* _Assigned task_
Copy the listing exactly. Omit nothing.

== Excerpted records ==
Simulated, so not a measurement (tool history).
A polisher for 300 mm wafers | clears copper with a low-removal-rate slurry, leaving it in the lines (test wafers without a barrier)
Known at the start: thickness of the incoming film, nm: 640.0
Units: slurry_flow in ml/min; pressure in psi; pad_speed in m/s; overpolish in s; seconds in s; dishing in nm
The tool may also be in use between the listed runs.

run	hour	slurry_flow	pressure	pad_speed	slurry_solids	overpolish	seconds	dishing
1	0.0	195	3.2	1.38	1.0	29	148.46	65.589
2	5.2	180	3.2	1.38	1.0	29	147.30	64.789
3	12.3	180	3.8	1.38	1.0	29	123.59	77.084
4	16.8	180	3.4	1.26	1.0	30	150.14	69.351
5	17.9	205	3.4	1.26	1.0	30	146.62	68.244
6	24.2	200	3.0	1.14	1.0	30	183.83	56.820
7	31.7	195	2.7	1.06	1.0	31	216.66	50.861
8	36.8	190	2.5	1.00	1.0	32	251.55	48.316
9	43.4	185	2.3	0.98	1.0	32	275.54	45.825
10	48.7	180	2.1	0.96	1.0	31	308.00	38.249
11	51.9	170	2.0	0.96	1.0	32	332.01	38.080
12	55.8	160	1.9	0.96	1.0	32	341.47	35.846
===

* _Your solution_
Simulated, so not a measurement (tool history).
A polisher for 300 mm wafers | clears copper with a low-removal-rate slurry, leaving it in the lines (test wafers without a barrier)
Known at the start: thickness of the incoming film, nm: 640.0
Units: slurry_flow in ml/min; pressure in psi; pad_speed in m/s; overpolish in s; seconds in s; dishing in nm
The tool may also be in use between the listed runs.

run	hour	slurry_flow	pressure	pad_speed	slurry_solids	overpolish	seconds	dishing
1	0.0	195	3.2	1.38	1.0	29	148.46	65.589
2	5.2	180	3.2	1.38	1.0	29	147.30	64.789
3	12.3	180	3.8	1.38	1.0	29	123.59	77.084
4	16.8	180	3.4	1.26	1.0	30	150.14	69.351
5	17.9	205	3.4	1.26	1.0	30	146.62	68.244
6	24.2	200	3.0	1.14	1.0	30	183.83	56.820
7	31.7	195	2.7	1.06	1.0	31	216.66	50.861
8	36.8	190	2.5	1.00	1.0	32	251.55	48.316
9	43.4	185	2.3	0.98	1.0	32	275.54	45.825
10	48.7	180	2.1	0.96	1.0	31	308.00	38.249
11	51.9	170	2.0	0.96	1.0	32	332.01	38.080
12	55.8	160	1.9	0.96	1.0	32	341.47	35.846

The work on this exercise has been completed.